^^^^^^^^

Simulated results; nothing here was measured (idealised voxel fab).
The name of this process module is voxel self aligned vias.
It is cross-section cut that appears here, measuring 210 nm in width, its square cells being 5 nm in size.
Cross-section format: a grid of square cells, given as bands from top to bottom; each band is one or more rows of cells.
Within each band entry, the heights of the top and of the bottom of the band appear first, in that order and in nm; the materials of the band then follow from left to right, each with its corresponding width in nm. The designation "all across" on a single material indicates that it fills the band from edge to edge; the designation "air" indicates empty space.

^^^^^^^^

▸ **EXERCISE**:
When the material above has been read, copy all of it exactly.

▸ **WRITTEN ANSWER**:
Simulated results; nothing here was measured (idealised voxel fab).
The name of this process module is voxel self aligned vias.
It is cross-section cut that appears here, measuring 210 nm in width, its square cells being 5 nm in size.
Cross-section format: a grid of square cells, given as bands from top to bottom; each band is one or more rows of cells.
Within each band entry, the heights of the top and of the bottom of the band appear first, in that order and in nm; the materials of the band then follow from left to right, each with its corresponding width in nm. The designation "all across" on a single material indicates that it fills the band from edge to edge; the designation "air" indicates empty space.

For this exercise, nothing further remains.